> _Assigned task_
For the entries below, print exactly the lines between the line holding "L084.1 pvd_sputter-01 - 707.40" and the line holding "# step GF_PASSIVATION_CVD_00", inclusive, and nothing else.

> _Available data_
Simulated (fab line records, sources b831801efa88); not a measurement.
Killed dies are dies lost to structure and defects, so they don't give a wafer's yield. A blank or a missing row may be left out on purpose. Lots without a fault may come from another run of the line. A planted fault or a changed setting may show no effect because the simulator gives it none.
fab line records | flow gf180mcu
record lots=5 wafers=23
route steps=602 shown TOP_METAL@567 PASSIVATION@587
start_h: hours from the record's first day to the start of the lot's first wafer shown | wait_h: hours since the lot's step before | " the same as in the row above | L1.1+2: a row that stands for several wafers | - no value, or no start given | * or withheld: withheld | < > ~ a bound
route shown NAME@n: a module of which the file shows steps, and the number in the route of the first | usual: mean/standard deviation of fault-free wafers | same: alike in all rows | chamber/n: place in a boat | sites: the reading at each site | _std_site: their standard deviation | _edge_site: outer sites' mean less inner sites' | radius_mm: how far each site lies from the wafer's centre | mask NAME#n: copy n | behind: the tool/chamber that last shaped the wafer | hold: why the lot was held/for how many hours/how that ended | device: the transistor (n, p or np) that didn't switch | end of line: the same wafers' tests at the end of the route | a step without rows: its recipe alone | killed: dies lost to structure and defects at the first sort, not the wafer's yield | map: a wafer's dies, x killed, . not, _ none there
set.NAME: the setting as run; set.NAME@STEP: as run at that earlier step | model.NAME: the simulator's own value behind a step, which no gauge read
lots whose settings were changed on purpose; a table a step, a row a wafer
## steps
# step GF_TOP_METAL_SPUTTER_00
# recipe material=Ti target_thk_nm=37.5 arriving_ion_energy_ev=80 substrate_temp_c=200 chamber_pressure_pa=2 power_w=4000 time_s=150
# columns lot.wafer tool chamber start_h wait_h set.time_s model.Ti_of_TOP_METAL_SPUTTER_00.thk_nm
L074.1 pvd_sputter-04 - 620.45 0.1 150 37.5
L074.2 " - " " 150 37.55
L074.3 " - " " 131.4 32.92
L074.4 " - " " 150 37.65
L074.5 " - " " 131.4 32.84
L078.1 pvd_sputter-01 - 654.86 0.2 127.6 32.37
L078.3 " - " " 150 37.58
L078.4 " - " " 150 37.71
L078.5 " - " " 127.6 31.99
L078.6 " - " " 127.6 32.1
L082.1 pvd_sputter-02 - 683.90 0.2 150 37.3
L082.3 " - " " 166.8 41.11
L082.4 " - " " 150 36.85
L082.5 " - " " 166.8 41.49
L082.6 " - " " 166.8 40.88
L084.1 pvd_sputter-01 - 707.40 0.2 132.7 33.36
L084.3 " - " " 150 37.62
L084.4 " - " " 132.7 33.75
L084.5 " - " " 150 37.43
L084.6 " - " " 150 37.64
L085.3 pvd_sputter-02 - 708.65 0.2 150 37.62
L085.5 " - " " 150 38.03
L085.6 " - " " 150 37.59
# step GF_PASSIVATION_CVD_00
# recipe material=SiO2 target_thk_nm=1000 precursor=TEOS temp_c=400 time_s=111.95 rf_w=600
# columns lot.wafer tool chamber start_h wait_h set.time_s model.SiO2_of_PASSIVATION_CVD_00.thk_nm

> _Task output_
L084.1 pvd_sputter-01 - 707.40 0.2 132.7 33.36
L084.3 " - " " 150 37.62
L084.4 " - " " 132.7 33.75
L084.5 " - " " 150 37.43
L084.6 " - " " 150 37.64
L085.3 pvd_sputter-02 - 708.65 0.2 150 37.62
L085.5 " - " " 150 38.03
L085.6 " - " " 150 37.59
# step GF_PASSIVATION_CVD_00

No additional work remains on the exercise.